### Material shown
______________________________

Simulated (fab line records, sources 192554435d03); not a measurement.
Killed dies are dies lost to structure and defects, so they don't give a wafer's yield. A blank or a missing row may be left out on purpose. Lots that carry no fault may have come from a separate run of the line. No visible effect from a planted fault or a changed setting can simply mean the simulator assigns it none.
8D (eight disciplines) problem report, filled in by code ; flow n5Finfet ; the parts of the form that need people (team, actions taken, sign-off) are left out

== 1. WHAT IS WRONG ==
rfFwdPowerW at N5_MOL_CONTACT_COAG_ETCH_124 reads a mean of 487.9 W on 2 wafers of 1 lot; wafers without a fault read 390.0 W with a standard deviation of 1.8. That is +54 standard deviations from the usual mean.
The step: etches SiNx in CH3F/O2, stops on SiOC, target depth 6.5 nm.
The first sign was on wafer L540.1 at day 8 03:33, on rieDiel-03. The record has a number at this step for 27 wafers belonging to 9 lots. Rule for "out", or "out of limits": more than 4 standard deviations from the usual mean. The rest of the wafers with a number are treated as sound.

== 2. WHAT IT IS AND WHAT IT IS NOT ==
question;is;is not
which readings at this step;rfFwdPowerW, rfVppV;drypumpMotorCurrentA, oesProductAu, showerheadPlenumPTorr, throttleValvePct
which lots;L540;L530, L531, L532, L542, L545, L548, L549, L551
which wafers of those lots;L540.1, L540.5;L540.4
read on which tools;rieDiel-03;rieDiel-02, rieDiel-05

______________________________

### Requirement
Exactly reproduce the entries in their entirety.

### Exercise solution
Simulated (fab line records, sources 192554435d03); not a measurement.
Killed dies are dies lost to structure and defects, so they don't give a wafer's yield. A blank or a missing row may be left out on purpose. Lots that carry no fault may have come from a separate run of the line. No visible effect from a planted fault or a changed setting can simply mean the simulator assigns it none.
8D (eight disciplines) problem report, filled in by code ; flow n5Finfet ; the parts of the form that need people (team, actions taken, sign-off) are left out

== 1. WHAT IS WRONG ==
rfFwdPowerW at N5_MOL_CONTACT_COAG_ETCH_124 reads a mean of 487.9 W on 2 wafers of 1 lot; wafers without a fault read 390.0 W with a standard deviation of 1.8. That is +54 standard deviations from the usual mean.
The step: etches SiNx in CH3F/O2, stops on SiOC, target depth 6.5 nm.
The first sign was on wafer L540.1 at day 8 03:33, on rieDiel-03. The record has a number at this step for 27 wafers belonging to 9 lots. Rule for "out", or "out of limits": more than 4 standard deviations from the usual mean. The rest of the wafers with a number are treated as sound.

== 2. WHAT IT IS AND WHAT IT IS NOT ==
question;is;is not
which readings at this step;rfFwdPowerW, rfVppV;drypumpMotorCurrentA, oesProductAu, showerheadPlenumPTorr, throttleValvePct
which lots;L540;L530, L531, L532, L542, L545, L548, L549, L551
which wafers of those lots;L540.1, L540.5;L540.4
read on which tools;rieDiel-03;rieDiel-02, rieDiel-05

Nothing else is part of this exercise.